Start of Block

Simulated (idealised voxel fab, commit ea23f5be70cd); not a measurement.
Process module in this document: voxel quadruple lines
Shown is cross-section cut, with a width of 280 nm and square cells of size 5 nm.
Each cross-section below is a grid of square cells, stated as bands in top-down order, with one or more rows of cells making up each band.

End of Block

BRIEF.
Each line of the records should be transcribed without change.

PROBLEM SOLUTION.
Simulated (idealised voxel fab, commit ea23f5be70cd); not a measurement.
Process module in this document: voxel quadruple lines
Shown is cross-section cut, with a width of 280 nm and square cells of size 5 nm.
Each cross-section below is a grid of square cells, stated as bands in top-down order, with one or more rows of cells making up each band.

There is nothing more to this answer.